Top of Extracted records

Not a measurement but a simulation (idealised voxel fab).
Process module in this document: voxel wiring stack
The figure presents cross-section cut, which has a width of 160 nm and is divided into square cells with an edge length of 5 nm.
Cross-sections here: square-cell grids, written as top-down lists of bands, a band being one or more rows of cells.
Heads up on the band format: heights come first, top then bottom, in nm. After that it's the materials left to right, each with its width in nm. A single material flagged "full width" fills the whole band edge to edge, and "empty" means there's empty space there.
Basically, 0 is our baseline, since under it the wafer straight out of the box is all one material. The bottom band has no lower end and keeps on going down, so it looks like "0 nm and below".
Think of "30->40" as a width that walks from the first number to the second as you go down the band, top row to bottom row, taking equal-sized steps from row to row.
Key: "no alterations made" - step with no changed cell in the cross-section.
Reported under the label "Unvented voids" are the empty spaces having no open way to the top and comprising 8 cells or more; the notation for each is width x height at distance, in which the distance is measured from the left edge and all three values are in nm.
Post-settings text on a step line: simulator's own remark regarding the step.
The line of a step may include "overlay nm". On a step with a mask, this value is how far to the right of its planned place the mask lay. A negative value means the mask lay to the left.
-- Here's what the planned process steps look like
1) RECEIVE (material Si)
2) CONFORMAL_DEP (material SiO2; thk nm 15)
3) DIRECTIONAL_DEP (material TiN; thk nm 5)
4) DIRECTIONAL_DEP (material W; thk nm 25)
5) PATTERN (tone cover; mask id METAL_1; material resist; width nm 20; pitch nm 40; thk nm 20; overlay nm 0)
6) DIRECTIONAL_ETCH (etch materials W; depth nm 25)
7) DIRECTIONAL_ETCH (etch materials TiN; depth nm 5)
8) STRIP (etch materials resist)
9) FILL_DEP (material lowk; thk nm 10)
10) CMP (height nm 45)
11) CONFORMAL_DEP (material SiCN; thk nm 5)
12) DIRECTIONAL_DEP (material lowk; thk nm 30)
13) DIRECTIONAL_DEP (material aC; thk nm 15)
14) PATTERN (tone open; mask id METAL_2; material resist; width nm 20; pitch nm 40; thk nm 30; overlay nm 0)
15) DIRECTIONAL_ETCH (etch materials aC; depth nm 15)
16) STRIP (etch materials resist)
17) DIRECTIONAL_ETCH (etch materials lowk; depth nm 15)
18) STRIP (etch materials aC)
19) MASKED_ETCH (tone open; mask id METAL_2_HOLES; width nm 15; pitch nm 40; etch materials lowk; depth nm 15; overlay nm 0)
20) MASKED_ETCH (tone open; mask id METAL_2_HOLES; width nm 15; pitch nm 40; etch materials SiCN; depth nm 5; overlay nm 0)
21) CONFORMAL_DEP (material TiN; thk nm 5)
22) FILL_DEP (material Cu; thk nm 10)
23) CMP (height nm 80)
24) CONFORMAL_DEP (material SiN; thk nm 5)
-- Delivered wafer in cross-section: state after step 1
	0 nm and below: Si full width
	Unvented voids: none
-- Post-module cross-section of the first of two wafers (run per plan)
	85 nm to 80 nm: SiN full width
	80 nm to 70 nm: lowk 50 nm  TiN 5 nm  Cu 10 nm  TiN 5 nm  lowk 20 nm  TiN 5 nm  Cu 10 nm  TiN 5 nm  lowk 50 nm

Bottom of Extracted records

▶ [Exercise]: Only the lines above from the one with "6) DIRECTIONAL_ETCH (etch" up to and including the one with "85 nm to 80 nm: SiN full width" should be repeated, exactly as written.

▶ [Task output]:
6) DIRECTIONAL_ETCH (etch materials W; depth nm 25)
7) DIRECTIONAL_ETCH (etch materials TiN; depth nm 5)
8) STRIP (etch materials resist)
9) FILL_DEP (material lowk; thk nm 10)
10) CMP (height nm 45)
11) CONFORMAL_DEP (material SiCN; thk nm 5)
12) DIRECTIONAL_DEP (material lowk; thk nm 30)
13) DIRECTIONAL_DEP (material aC; thk nm 15)
14) PATTERN (tone open; mask id METAL_2; material resist; width nm 20; pitch nm 40; thk nm 30; overlay nm 0)
15) DIRECTIONAL_ETCH (etch materials aC; depth nm 15)
16) STRIP (etch materials resist)
17) DIRECTIONAL_ETCH (etch materials lowk; depth nm 15)
18) STRIP (etch materials aC)
19) MASKED_ETCH (tone open; mask id METAL_2_HOLES; width nm 15; pitch nm 40; etch materials lowk; depth nm 15; overlay nm 0)
20) MASKED_ETCH (tone open; mask id METAL_2_HOLES; width nm 15; pitch nm 40; etch materials SiCN; depth nm 5; overlay nm 0)
21) CONFORMAL_DEP (material TiN; thk nm 5)
22) FILL_DEP (material Cu; thk nm 10)
23) CMP (height nm 80)
24) CONFORMAL_DEP (material SiN; thk nm 5)
-- Delivered wafer in cross-section: state after step 1
	0 nm and below: Si full width
	Unvented voids: none
-- Post-module cross-section of the first of two wafers (run per plan)
	85 nm to 80 nm: SiN full width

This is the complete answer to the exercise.